| Information provided |

((

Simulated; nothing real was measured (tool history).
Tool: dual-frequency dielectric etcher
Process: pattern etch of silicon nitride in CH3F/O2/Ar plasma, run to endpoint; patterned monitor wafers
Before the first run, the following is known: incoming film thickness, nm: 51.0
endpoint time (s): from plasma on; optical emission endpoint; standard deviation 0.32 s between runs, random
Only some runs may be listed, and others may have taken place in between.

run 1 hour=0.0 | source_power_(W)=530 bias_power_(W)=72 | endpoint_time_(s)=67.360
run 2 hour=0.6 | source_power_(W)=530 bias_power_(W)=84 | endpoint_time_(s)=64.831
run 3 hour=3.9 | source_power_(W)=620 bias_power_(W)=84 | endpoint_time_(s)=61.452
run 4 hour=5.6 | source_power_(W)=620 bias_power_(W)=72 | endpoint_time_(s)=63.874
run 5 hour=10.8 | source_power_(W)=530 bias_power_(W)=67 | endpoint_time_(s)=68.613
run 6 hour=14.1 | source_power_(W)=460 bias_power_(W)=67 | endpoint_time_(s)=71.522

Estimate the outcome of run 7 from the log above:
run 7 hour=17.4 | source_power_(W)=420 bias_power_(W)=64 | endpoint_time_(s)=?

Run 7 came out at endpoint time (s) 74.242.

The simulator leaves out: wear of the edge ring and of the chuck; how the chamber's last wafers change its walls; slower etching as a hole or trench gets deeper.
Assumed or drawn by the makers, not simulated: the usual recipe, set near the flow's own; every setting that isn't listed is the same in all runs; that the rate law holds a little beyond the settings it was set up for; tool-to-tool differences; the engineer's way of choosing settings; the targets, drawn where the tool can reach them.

))

| Work request |
In the entries above, the lines from the one bearing "run 5 hour=10.8" up to and including the one bearing "run 7 hour=17.4" should be transcribed exactly; no other line is wanted.

| Response area |
run 5 hour=10.8 | source_power_(W)=530 bias_power_(W)=67 | endpoint_time_(s)=68.613
run 6 hour=14.1 | source_power_(W)=460 bias_power_(W)=67 | endpoint_time_(s)=71.522

Estimate the outcome of run 7 from the log above:
run 7 hour=17.4 | source_power_(W)=420 bias_power_(W)=64 | endpoint_time_(s)=?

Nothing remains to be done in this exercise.